Send back the listing, word for word.

[DATASET CONTENT Boundary: Start]

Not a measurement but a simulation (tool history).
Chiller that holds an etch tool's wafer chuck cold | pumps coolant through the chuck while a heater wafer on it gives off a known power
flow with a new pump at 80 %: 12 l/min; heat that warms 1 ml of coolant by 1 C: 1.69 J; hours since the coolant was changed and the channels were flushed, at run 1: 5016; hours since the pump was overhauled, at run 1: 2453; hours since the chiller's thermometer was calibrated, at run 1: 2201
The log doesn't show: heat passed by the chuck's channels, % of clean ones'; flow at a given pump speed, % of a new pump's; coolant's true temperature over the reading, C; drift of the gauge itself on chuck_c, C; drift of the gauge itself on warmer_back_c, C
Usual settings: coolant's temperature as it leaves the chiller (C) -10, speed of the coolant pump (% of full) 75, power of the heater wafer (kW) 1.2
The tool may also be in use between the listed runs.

[DATASET CONTENT Boundary: End]

**TASK RESPONSE**
Not a measurement but a simulation (tool history).
Chiller that holds an etch tool's wafer chuck cold | pumps coolant through the chuck while a heater wafer on it gives off a known power
flow with a new pump at 80 %: 12 l/min; heat that warms 1 ml of coolant by 1 C: 1.69 J; hours since the coolant was changed and the channels were flushed, at run 1: 5016; hours since the pump was overhauled, at run 1: 2453; hours since the chiller's thermometer was calibrated, at run 1: 2201
The log doesn't show: heat passed by the chuck's channels, % of clean ones'; flow at a given pump speed, % of a new pump's; coolant's true temperature over the reading, C; drift of the gauge itself on chuck_c, C; drift of the gauge itself on warmer_back_c, C
Usual settings: coolant's temperature as it leaves the chiller (C) -10, speed of the coolant pump (% of full) 75, power of the heater wafer (kW) 1.2
The tool may also be in use between the listed runs.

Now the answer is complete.